§ Input data:
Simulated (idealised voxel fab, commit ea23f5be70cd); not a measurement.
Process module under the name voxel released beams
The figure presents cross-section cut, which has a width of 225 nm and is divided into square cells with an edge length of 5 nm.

§ Work request:
The full material above needs to be returned unaltered.

§ Answer box:
Simulated (idealised voxel fab, commit ea23f5be70cd); not a measurement.
Process module under the name voxel released beams
The figure presents cross-section cut, which has a width of 225 nm and is divided into square cells with an edge length of 5 nm.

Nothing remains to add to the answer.